Work request
Please write out the listing beneath this sentence exactly, from its first line to the line with "I can see the", and stop there.

■ ■ ■ ■ ■

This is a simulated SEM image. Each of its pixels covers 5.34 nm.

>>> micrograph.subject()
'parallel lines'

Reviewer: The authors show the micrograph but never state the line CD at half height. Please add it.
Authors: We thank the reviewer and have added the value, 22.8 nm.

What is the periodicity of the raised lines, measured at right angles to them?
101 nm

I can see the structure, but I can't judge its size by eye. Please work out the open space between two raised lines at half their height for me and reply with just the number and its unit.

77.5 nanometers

■ ■ ■ ■ ■

Answer space
This is a simulated SEM image. Each of its pixels covers 5.34 nm.

>>> micrograph.subject()
'parallel lines'

Reviewer: The authors show the micrograph but never state the line CD at half height. Please add it.
Authors: We thank the reviewer and have added the value, 22.8 nm.

What is the periodicity of the raised lines, measured at right angles to them?
101 nm

I can see the structure, but I can't judge its size by eye. Please work out the open space between two raised lines at half their height for me and reply with just the number and its unit.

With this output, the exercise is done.